#### [Work request]
Only the lines from the top of the data through the line containing "You wanted to" should be duplicated, exactly as they appear.

== Segment start ==
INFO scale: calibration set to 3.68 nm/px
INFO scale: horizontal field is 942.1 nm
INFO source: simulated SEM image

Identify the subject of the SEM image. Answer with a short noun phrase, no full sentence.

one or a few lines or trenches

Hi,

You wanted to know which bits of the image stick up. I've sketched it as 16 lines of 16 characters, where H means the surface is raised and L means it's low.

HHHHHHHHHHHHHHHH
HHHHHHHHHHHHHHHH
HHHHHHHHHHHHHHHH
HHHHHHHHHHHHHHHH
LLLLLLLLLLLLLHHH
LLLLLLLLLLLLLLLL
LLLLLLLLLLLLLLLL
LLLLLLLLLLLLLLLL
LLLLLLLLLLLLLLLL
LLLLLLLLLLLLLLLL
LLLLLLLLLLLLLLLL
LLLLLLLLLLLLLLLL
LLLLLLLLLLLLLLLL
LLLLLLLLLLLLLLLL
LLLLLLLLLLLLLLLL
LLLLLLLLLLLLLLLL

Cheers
== Segment end ==

#### [Task answer]
INFO scale: calibration set to 3.68 nm/px
INFO scale: horizontal field is 942.1 nm
INFO source: simulated SEM image

Identify the subject of the SEM image. Answer with a short noun phrase, no full sentence.

one or a few lines or trenches

Hi,

You wanted to know which bits of the image stick up. I've sketched it as 16 lines of 16 characters, where H means the surface is raised and L means it's low.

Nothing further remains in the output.